• [Work task]: After locating the line that contains "25 down to 20: 85" in the data below, set down exactly that line and each one after it through the line that contains "State before step: Reference", and nothing more.

• [Information given]:
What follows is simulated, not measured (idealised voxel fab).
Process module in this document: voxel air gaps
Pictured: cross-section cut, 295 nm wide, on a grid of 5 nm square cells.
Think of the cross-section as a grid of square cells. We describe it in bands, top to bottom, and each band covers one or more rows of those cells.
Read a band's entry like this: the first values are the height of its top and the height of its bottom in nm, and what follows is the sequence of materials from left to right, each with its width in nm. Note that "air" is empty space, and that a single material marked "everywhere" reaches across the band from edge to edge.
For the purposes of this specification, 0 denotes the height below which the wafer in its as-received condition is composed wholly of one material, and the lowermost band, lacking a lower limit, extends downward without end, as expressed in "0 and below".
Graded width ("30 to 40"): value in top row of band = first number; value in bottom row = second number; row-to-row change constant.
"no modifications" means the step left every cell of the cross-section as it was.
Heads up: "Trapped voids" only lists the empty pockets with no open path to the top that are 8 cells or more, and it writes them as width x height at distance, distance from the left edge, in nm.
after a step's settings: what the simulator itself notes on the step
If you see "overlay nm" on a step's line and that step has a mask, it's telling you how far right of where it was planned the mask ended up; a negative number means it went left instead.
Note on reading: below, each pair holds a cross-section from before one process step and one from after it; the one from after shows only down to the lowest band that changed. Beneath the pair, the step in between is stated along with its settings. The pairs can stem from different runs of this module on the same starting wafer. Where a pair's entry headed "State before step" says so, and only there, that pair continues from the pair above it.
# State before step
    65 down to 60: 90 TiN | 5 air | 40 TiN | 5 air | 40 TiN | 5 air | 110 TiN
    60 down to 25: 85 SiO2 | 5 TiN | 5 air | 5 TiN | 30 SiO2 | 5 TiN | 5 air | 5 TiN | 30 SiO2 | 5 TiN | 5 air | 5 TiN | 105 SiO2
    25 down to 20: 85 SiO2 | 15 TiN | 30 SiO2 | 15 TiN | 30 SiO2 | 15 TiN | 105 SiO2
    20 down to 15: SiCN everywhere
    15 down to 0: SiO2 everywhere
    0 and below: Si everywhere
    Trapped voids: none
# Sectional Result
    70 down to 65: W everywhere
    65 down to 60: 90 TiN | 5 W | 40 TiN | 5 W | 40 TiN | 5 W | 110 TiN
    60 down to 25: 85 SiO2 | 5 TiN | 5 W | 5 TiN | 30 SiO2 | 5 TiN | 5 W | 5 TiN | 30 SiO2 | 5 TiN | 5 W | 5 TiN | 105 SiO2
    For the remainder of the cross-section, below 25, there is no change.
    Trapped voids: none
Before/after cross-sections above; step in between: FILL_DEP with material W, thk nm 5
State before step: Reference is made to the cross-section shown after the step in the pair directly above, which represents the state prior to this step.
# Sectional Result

• [Problem solution]:
    25 down to 20: 85 SiO2 | 15 TiN | 30 SiO2 | 15 TiN | 30 SiO2 | 15 TiN | 105 SiO2
    20 down to 15: SiCN everywhere
    15 down to 0: SiO2 everywhere
    0 and below: Si everywhere
    Trapped voids: none
# Sectional Result
    70 down to 65: W everywhere
    65 down to 60: 90 TiN | 5 W | 40 TiN | 5 W | 40 TiN | 5 W | 110 TiN
    60 down to 25: 85 SiO2 | 5 TiN | 5 W | 5 TiN | 30 SiO2 | 5 TiN | 5 W | 5 TiN | 30 SiO2 | 5 TiN | 5 W | 5 TiN | 105 SiO2
    For the remainder of the cross-section, below 25, there is no change.
    Trapped voids: none
Before/after cross-sections above; step in between: FILL_DEP with material W, thk nm 5
State before step: Reference is made to the cross-section shown after the step in the pair directly above, which represents the state prior to this step.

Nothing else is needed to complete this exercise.